» LISTED ENTRIES:
▼▼▼

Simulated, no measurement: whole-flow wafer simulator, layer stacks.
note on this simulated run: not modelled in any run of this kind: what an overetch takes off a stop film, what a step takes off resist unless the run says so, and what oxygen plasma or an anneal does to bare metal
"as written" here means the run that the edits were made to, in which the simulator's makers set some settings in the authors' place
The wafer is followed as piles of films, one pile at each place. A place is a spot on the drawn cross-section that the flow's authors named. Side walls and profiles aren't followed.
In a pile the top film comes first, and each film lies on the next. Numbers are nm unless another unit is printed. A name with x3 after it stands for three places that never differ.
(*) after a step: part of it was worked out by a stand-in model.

▲▲▲

» WORK TASK:
Retype the records in full. Keep every line identical to the original.

» TASK SOLUTION:
Simulated, no measurement: whole-flow wafer simulator, layer stacks.
note on this simulated run: not modelled in any run of this kind: what an overetch takes off a stop film, what a step takes off resist unless the run says so, and what oxygen plasma or an anneal does to bare metal
"as written" here means the run that the edits were made to, in which the simulator's makers set some settings in the authors' place
The wafer is followed as piles of films, one pile at each place. A place is a spot on the drawn cross-section that the flow's authors named. Side walls and profiles aren't followed.
In a pile the top film comes first, and each film lies on the next. Numbers are nm unless another unit is printed. A name with x3 after it stands for three places that never differ.
(*) after a step: part of it was worked out by a stand-in model.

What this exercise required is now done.